Action item:
After locating "The tool's runs may not all be listed." in the listing below, copy that line and each one after it exactly, ending with the line that has "The log's first 3 runs aren't shown.".

═══ Excerpted records ═══

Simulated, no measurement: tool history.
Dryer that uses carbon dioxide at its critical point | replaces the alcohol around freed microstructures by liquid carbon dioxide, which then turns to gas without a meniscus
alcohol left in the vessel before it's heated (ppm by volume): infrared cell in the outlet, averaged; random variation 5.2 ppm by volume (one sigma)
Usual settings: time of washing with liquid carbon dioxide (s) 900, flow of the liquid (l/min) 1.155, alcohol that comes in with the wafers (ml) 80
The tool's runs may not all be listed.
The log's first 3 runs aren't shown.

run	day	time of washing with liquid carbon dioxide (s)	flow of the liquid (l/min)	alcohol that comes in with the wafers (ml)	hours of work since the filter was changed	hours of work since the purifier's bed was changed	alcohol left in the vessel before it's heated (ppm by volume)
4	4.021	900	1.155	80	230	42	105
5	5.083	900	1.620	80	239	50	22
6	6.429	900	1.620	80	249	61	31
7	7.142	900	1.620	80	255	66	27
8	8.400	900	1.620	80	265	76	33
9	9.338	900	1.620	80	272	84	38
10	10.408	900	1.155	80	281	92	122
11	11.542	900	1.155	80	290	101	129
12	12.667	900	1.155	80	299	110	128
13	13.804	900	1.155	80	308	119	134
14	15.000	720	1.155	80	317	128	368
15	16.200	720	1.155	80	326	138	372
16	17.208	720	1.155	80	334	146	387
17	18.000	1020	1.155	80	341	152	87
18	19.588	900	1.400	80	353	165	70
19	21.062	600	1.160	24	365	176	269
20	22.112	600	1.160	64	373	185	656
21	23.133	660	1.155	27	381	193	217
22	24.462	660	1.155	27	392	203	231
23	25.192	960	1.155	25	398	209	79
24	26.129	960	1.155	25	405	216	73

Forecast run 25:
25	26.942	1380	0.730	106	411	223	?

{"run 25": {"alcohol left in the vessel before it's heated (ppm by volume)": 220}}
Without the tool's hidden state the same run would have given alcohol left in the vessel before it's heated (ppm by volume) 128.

═══

Task output:
The tool's runs may not all be listed.
The log's first 3 runs aren't shown.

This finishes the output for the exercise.